#### [WORK TASK]
Take the entries that follow and write them out again, word for word.

#### [LISTED ENTRIES]
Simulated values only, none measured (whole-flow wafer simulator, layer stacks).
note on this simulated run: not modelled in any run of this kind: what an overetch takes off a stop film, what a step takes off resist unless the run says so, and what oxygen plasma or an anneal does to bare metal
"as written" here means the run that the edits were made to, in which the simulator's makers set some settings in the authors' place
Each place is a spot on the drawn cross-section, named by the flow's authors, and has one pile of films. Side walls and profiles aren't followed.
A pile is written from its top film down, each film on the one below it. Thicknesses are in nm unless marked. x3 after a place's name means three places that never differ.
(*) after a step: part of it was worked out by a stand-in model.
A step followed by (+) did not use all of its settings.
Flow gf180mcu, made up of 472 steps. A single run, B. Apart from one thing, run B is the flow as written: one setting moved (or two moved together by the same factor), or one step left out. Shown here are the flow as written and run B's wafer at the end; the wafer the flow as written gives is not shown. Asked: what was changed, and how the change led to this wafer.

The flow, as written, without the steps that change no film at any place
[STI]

#### [WRITTEN REPLY]
Simulated values only, none measured (whole-flow wafer simulator, layer stacks).
note on this simulated run: not modelled in any run of this kind: what an overetch takes off a stop film, what a step takes off resist unless the run says so, and what oxygen plasma or an anneal does to bare metal
"as written" here means the run that the edits were made to, in which the simulator's makers set some settings in the authors' place
Each place is a spot on the drawn cross-section, named by the flow's authors, and has one pile of films. Side walls and profiles aren't followed.
A pile is written from its top film down, each film on the one below it. Thicknesses are in nm unless marked. x3 after a place's name means three places that never differ.
(*) after a step: part of it was worked out by a stand-in model.
A step followed by (+) did not use all of its settings.
Flow gf180mcu, made up of 472 steps. A single run, B. Apart from one thing, run B is the flow as written: one setting moved (or two moved together by the same factor), or one step left out. Shown here are the flow as written and run B's wafer at the end; the wafer the flow as written gives is not shown. Asked: what was changed, and how the change led to this wafer.

The flow, as written, without the steps that change no film at any place
[STI]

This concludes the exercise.